### WORK ORDER
Repeat the entire listing exactly.

### DATASET RECORDS
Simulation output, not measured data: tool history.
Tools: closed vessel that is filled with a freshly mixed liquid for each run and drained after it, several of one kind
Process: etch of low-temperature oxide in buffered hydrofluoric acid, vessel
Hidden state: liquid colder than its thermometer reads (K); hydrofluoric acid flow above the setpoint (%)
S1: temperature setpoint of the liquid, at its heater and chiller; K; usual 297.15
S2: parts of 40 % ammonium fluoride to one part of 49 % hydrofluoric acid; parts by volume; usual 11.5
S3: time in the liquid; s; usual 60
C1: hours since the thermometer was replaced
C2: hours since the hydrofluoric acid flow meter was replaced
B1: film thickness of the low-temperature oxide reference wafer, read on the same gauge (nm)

### ANSWER AREA
Simulation output, not measured data: tool history.
Tools: closed vessel that is filled with a freshly mixed liquid for each run and drained after it, several of one kind
Process: etch of low-temperature oxide in buffered hydrofluoric acid, vessel
Hidden state: liquid colder than its thermometer reads (K); hydrofluoric acid flow above the setpoint (%)
S1: temperature setpoint of the liquid, at its heater and chiller; K; usual 297.15
S2: parts of 40 % ammonium fluoride to one part of 49 % hydrofluoric acid; parts by volume; usual 11.5
S3: time in the liquid; s; usual 60
C1: hours since the thermometer was replaced
C2: hours since the hydrofluoric acid flow meter was replaced
B1: film thickness of the low-temperature oxide reference wafer, read on the same gauge (nm)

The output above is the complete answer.